## Extracted entries
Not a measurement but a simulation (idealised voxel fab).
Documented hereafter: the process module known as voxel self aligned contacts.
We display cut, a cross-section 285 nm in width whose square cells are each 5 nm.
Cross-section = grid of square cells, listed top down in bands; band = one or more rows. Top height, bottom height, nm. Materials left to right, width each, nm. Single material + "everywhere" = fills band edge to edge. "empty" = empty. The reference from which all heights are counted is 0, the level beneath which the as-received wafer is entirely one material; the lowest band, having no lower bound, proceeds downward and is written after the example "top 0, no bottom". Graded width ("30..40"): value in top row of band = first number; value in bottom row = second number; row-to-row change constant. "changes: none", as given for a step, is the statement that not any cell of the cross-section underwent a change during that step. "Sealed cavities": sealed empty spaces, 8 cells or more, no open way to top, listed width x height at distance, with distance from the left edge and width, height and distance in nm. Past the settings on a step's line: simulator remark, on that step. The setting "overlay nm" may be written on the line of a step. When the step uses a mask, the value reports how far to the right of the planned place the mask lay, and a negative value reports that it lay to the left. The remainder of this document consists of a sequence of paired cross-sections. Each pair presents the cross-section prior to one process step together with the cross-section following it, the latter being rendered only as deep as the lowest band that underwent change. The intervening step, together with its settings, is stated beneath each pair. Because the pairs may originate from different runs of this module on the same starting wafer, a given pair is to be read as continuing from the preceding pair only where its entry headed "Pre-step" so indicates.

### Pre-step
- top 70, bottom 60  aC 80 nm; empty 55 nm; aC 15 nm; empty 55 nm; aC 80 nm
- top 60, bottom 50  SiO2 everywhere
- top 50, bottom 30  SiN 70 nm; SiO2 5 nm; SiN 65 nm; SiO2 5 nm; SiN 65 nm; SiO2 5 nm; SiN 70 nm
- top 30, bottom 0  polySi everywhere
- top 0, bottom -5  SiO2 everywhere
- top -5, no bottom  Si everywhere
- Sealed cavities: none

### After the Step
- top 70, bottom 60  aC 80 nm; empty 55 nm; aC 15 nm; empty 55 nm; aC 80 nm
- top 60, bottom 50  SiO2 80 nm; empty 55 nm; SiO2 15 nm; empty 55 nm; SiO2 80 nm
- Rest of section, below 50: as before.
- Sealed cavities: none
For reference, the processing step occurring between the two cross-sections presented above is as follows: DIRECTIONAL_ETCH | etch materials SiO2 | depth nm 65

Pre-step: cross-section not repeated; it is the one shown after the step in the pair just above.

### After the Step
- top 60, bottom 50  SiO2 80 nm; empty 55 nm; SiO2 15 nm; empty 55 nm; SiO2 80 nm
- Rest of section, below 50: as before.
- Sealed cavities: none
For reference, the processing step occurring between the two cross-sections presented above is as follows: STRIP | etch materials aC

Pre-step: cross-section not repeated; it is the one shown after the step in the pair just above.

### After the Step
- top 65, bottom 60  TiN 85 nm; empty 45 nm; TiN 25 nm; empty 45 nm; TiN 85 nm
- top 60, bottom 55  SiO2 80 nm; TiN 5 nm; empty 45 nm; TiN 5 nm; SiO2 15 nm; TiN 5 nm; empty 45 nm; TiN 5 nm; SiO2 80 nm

## Work order
Nothing should be returned except the lines from the first line of the data above through the line with "We display cut, a", each one exact.

## Response
Not a measurement but a simulation (idealised voxel fab).
Documented hereafter: the process module known as voxel self aligned contacts.
We display cut, a cross-section 285 nm in width whose square cells are each 5 nm.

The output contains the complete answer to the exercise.